## WORK TASK:
Your response should consist of the entries below, written out exactly.

╭─ GIVEN ENTRIES
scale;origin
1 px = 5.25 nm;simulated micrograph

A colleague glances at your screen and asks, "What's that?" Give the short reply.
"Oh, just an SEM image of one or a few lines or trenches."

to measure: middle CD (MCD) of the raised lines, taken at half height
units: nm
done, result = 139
╰─

## ANSWER AREA:
scale;origin
1 px = 5.25 nm;simulated micrograph

A colleague glances at your screen and asks, "What's that?" Give the short reply.
"Oh, just an SEM image of one or a few lines or trenches."

to measure: middle CD (MCD) of the raised lines, taken at half height
units: nm
done, result = 139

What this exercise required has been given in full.